Stop after the line with "what;per side;bump;hollow or flat"; until then, please copy every line of the records word for word from the first.

[THE DATA]

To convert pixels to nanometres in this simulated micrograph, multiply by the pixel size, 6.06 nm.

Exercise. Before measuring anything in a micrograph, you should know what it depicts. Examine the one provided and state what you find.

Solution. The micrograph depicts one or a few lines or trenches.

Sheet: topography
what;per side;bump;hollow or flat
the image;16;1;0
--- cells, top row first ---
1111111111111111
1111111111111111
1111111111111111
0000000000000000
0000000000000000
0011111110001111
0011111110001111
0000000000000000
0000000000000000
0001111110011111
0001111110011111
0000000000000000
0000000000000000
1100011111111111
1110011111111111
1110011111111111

[/THE DATA]

◆ **YOUR RESPONSE**:
To convert pixels to nanometres in this simulated micrograph, multiply by the pixel size, 6.06 nm.

Exercise. Before measuring anything in a micrograph, you should know what it depicts. Examine the one provided and state what you find.

Solution. The micrograph depicts one or a few lines or trenches.

Sheet: topography
what;per side;bump;hollow or flat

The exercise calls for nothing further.